For each line in the data below, write an exact copy.

*Supplied entries:*
= Beginning of Section =

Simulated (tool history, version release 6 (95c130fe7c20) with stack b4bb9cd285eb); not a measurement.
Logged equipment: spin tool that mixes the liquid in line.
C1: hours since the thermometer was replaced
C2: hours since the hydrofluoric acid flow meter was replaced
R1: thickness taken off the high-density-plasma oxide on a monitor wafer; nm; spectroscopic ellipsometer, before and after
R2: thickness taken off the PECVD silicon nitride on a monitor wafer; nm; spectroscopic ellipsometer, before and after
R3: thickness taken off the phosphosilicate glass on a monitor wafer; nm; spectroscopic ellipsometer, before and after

= End of Section =

*Solution:*
Simulated (tool history, version release 6 (95c130fe7c20) with stack b4bb9cd285eb); not a measurement.
Logged equipment: spin tool that mixes the liquid in line.
C1: hours since the thermometer was replaced
C2: hours since the hydrofluoric acid flow meter was replaced
R1: thickness taken off the high-density-plasma oxide on a monitor wafer; nm; spectroscopic ellipsometer, before and after
R2: thickness taken off the PECVD silicon nitride on a monitor wafer; nm; spectroscopic ellipsometer, before and after
R3: thickness taken off the phosphosilicate glass on a monitor wafer; nm; spectroscopic ellipsometer, before and after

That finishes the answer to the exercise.